========

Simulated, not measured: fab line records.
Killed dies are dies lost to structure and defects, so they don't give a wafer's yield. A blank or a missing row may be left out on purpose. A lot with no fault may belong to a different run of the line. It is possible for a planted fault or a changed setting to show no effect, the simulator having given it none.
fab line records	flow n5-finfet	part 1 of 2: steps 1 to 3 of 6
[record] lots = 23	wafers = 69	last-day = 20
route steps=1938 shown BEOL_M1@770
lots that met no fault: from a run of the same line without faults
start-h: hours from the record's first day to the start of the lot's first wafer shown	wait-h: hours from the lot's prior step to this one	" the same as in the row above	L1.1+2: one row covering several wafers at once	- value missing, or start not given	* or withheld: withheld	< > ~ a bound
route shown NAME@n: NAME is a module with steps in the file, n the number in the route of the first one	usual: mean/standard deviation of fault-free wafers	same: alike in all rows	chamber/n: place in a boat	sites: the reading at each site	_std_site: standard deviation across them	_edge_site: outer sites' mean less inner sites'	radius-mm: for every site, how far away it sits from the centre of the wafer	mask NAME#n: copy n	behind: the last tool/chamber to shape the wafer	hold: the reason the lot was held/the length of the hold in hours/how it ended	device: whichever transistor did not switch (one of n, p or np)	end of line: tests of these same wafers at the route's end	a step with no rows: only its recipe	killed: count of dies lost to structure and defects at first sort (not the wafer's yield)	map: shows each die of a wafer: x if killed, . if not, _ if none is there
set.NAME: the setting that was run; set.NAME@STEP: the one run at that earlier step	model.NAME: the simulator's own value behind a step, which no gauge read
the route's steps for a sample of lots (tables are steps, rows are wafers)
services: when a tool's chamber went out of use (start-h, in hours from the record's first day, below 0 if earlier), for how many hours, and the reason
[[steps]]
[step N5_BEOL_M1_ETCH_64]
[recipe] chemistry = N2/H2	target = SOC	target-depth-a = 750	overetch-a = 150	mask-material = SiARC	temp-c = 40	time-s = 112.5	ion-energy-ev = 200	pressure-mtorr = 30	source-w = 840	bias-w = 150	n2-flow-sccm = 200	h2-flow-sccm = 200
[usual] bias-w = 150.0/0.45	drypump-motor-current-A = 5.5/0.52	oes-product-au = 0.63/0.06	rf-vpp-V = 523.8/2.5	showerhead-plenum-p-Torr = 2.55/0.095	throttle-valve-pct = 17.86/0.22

========

Work instruction
Quote exactly the first line of the entries and every line after it, stopping with the line that contains "Killed dies are".

Reply
Simulated, not measured: fab line records.
Killed dies are dies lost to structure and defects, so they don't give a wafer's yield. A blank or a missing row may be left out on purpose. A lot with no fault may belong to a different run of the line. It is possible for a planted fault or a changed setting to show no effect, the simulator having given it none.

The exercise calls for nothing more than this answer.